§ Provided data:
================================

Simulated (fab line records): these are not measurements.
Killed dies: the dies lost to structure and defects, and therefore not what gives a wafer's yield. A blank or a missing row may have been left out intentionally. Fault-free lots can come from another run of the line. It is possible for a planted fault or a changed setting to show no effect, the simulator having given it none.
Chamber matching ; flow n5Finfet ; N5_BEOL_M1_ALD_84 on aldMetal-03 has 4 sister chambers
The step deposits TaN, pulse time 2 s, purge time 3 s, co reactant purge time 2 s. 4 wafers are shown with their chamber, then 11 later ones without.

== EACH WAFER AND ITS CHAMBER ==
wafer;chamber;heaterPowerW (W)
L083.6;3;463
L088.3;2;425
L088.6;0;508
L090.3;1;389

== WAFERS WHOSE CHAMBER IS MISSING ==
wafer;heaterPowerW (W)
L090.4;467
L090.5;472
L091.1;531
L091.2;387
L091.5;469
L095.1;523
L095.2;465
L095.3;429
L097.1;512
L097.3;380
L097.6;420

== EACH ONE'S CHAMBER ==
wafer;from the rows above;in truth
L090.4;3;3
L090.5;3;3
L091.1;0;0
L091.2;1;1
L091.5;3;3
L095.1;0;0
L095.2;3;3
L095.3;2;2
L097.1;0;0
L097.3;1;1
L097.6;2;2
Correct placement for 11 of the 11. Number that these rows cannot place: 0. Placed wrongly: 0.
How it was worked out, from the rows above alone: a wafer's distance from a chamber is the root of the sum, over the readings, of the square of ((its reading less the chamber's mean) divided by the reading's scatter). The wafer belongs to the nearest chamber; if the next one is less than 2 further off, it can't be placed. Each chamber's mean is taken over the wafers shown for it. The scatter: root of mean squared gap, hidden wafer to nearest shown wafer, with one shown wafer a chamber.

================================

§ Work instruction:
Starting with the first line above and ending with the line that holds "Killed dies: the", restate each line word for word and add nothing else.

§ Exercise answer:
Simulated (fab line records): these are not measurements.
Killed dies: the dies lost to structure and defects, and therefore not what gives a wafer's yield. A blank or a missing row may have been left out intentionally. Fault-free lots can come from another run of the line. It is possible for a planted fault or a changed setting to show no effect, the simulator having given it none.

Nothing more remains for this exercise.